Repeat every line of the material that follows, word for word.

Segment Open

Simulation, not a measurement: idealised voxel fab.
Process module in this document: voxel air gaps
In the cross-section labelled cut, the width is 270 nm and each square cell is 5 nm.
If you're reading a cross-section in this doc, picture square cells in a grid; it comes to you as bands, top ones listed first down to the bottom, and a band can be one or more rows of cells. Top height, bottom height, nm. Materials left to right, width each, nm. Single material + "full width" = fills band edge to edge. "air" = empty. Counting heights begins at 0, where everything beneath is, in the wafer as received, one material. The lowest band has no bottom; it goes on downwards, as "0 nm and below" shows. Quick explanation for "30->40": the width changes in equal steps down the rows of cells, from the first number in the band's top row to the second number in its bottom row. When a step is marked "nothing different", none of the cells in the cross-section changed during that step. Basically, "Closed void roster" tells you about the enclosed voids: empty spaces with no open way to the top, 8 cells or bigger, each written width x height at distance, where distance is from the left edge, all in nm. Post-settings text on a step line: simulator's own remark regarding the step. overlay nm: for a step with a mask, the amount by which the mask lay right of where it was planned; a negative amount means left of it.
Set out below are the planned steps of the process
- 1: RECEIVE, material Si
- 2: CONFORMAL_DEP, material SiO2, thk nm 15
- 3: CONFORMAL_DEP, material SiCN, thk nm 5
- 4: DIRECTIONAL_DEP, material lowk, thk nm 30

Segment Closed

> **Exercise output**
Simulation, not a measurement: idealised voxel fab.
Process module in this document: voxel air gaps
In the cross-section labelled cut, the width is 270 nm and each square cell is 5 nm.
If you're reading a cross-section in this doc, picture square cells in a grid; it comes to you as bands, top ones listed first down to the bottom, and a band can be one or more rows of cells. Top height, bottom height, nm. Materials left to right, width each, nm. Single material + "full width" = fills band edge to edge. "air" = empty. Counting heights begins at 0, where everything beneath is, in the wafer as received, one material. The lowest band has no bottom; it goes on downwards, as "0 nm and below" shows. Quick explanation for "30->40": the width changes in equal steps down the rows of cells, from the first number in the band's top row to the second number in its bottom row. When a step is marked "nothing different", none of the cells in the cross-section changed during that step. Basically, "Closed void roster" tells you about the enclosed voids: empty spaces with no open way to the top, 8 cells or bigger, each written width x height at distance, where distance is from the left edge, all in nm. Post-settings text on a step line: simulator's own remark regarding the step. overlay nm: for a step with a mask, the amount by which the mask lay right of where it was planned; a negative amount means left of it.
Set out below are the planned steps of the process
- 1: RECEIVE, material Si
- 2: CONFORMAL_DEP, material SiO2, thk nm 15
- 3: CONFORMAL_DEP, material SiCN, thk nm 5
- 4: DIRECTIONAL_DEP, material lowk, thk nm 30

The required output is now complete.